Action item:
Word for word, retype every line of the data.

Source material:
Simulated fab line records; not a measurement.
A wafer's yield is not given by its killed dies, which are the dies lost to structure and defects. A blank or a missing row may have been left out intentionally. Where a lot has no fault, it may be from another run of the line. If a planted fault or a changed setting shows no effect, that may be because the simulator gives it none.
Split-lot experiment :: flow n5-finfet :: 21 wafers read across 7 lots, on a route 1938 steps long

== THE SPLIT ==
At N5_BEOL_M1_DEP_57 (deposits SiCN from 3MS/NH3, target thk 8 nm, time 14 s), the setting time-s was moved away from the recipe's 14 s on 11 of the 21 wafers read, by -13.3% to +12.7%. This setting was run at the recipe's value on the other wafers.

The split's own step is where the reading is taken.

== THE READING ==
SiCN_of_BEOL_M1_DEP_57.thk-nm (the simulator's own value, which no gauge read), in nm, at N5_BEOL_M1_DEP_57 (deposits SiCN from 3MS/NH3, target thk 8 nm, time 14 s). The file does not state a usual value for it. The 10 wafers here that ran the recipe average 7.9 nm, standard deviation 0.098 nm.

Your response:
Simulated fab line records; not a measurement.
A wafer's yield is not given by its killed dies, which are the dies lost to structure and defects. A blank or a missing row may have been left out intentionally. Where a lot has no fault, it may be from another run of the line. If a planted fault or a changed setting shows no effect, that may be because the simulator gives it none.
Split-lot experiment :: flow n5-finfet :: 21 wafers read across 7 lots, on a route 1938 steps long

== THE SPLIT ==
At N5_BEOL_M1_DEP_57 (deposits SiCN from 3MS/NH3, target thk 8 nm, time 14 s), the setting time-s was moved away from the recipe's 14 s on 11 of the 21 wafers read, by -13.3% to +12.7%. This setting was run at the recipe's value on the other wafers.

The split's own step is where the reading is taken.

== THE READING ==
SiCN_of_BEOL_M1_DEP_57.thk-nm (the simulator's own value, which no gauge read), in nm, at N5_BEOL_M1_DEP_57 (deposits SiCN from 3MS/NH3, target thk 8 nm, time 14 s). The file does not state a usual value for it. The 10 wafers here that ran the recipe average 7.9 nm, standard deviation 0.098 nm.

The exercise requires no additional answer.